EXERCISE. The required output is every line from the beginning of the entries below through the line that includes "Correct placement for", copied exactly.

DATA FOR ANALYSIS.
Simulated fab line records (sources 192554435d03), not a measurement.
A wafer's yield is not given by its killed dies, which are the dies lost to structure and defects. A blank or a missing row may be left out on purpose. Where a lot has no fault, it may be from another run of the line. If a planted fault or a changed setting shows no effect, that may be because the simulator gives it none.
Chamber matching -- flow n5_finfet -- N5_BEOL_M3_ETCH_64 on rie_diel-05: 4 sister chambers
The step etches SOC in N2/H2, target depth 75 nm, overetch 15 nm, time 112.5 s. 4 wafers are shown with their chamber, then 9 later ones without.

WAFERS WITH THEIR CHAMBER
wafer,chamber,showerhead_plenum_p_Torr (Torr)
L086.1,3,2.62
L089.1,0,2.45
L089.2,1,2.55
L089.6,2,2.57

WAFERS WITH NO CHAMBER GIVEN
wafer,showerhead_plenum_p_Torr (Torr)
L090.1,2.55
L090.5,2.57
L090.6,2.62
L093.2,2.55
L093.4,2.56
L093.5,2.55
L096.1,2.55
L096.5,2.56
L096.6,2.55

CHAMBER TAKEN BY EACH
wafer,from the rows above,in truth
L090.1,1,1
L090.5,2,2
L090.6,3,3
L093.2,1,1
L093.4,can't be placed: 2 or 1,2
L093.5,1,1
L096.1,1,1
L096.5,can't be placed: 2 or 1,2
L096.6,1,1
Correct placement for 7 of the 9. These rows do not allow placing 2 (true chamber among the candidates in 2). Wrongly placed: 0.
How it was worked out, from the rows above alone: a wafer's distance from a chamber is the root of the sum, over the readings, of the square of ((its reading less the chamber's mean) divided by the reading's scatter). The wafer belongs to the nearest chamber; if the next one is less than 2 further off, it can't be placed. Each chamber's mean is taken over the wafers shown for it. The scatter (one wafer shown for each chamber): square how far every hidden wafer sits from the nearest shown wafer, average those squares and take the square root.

ANSWER SECTION.
Simulated fab line records (sources 192554435d03), not a measurement.
A wafer's yield is not given by its killed dies, which are the dies lost to structure and defects. A blank or a missing row may be left out on purpose. Where a lot has no fault, it may be from another run of the line. If a planted fault or a changed setting shows no effect, that may be because the simulator gives it none.
Chamber matching -- flow n5_finfet -- N5_BEOL_M3_ETCH_64 on rie_diel-05: 4 sister chambers
The step etches SOC in N2/H2, target depth 75 nm, overetch 15 nm, time 112.5 s. 4 wafers are shown with their chamber, then 9 later ones without.

WAFERS WITH THEIR CHAMBER
wafer,chamber,showerhead_plenum_p_Torr (Torr)
L086.1,3,2.62
L089.1,0,2.45
L089.2,1,2.55
L089.6,2,2.57

WAFERS WITH NO CHAMBER GIVEN
wafer,showerhead_plenum_p_Torr (Torr)
L090.1,2.55
L090.5,2.57
L090.6,2.62
L093.2,2.55
L093.4,2.56
L093.5,2.55
L096.1,2.55
L096.5,2.56
L096.6,2.55

CHAMBER TAKEN BY EACH
wafer,from the rows above,in truth
L090.1,1,1
L090.5,2,2
L090.6,3,3
L093.2,1,1
L093.4,can't be placed: 2 or 1,2
L093.5,1,1
L096.1,1,1
L096.5,can't be placed: 2 or 1,2
L096.6,1,1
Correct placement for 7 of the 9. These rows do not allow placing 2 (true chamber among the candidates in 2). Wrongly placed: 0.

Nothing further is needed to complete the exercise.